▶ **Brief**: Reproduce the records exactly through the line with "The cross-section on".

*** Given entries ***

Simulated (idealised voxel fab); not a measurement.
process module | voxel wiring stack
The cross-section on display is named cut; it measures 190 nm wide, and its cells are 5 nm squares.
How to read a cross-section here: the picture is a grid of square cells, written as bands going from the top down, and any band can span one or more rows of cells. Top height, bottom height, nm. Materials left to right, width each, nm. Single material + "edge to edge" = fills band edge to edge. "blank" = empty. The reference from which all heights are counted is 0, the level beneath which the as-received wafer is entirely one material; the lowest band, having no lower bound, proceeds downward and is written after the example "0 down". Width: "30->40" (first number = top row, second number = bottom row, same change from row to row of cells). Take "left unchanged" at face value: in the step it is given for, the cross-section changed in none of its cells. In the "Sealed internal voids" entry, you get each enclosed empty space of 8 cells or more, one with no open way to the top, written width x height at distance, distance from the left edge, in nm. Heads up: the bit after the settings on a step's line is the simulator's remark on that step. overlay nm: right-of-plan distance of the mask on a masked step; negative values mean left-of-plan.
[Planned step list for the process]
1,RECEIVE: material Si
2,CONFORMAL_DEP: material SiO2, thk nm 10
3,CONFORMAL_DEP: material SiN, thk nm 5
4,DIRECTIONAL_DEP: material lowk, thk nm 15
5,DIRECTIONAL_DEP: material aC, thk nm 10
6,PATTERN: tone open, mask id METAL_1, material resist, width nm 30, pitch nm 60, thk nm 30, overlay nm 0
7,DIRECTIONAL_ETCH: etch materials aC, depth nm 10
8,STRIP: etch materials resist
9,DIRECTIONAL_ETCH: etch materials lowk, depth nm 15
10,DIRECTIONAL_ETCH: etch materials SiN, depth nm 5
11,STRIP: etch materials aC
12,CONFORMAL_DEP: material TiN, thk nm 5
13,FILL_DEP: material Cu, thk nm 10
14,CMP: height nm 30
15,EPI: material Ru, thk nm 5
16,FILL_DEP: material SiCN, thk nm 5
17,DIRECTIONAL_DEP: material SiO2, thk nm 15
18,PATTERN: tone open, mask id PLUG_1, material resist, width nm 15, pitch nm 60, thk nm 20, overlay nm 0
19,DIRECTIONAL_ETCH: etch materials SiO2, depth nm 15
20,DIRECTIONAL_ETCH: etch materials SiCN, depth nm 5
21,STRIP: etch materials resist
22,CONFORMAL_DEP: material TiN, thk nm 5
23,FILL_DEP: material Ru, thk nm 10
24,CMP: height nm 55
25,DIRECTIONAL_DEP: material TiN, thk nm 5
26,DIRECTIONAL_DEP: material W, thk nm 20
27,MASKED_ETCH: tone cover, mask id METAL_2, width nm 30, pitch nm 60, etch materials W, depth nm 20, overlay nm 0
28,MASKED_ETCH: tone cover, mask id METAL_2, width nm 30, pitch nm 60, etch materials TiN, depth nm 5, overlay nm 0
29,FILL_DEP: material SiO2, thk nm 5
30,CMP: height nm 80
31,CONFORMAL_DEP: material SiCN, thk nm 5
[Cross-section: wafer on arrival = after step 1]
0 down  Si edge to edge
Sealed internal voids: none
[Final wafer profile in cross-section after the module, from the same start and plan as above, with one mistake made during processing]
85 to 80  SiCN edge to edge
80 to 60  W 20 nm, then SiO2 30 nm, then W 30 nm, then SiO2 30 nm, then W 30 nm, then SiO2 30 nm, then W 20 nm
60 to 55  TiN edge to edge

*** End of Given entries ***

▶ **Answer section**:
Simulated (idealised voxel fab); not a measurement.
process module | voxel wiring stack
The cross-section on display is named cut; it measures 190 nm wide, and its cells are 5 nm squares.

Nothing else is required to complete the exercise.